——————

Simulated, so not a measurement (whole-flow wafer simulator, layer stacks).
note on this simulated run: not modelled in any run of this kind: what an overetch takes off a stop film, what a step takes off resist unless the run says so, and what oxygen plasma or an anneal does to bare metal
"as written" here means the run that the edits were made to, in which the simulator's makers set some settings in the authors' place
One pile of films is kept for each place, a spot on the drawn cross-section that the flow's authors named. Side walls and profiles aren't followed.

——————

## WORK TASK
Write the listing out again, word for word, in its entirety.

## TASK RESULT
Simulated, so not a measurement (whole-flow wafer simulator, layer stacks).
note on this simulated run: not modelled in any run of this kind: what an overetch takes off a stop film, what a step takes off resist unless the run says so, and what oxygen plasma or an anneal does to bare metal
"as written" here means the run that the edits were made to, in which the simulator's makers set some settings in the authors' place
One pile of films is kept for each place, a spot on the drawn cross-section that the flow's authors named. Side walls and profiles aren't followed.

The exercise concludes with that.